#### [Work task]
Restate word for word the lines of the material below, from the line with "technique: SEM" to the line with "- # stands for raised surface.", both lines included, and no others.

#### [Provided records]
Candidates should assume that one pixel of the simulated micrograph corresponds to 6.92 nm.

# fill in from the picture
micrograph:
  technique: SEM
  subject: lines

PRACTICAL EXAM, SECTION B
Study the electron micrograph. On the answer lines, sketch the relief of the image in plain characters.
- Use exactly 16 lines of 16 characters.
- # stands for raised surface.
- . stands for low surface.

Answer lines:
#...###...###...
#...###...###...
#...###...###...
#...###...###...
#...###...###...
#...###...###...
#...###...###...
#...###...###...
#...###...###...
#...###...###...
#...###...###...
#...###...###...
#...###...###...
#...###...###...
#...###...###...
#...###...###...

#### [Exercise answer]
  technique: SEM
  subject: lines

PRACTICAL EXAM, SECTION B
Study the electron micrograph. On the answer lines, sketch the relief of the image in plain characters.
- Use exactly 16 lines of 16 characters.
- # stands for raised surface.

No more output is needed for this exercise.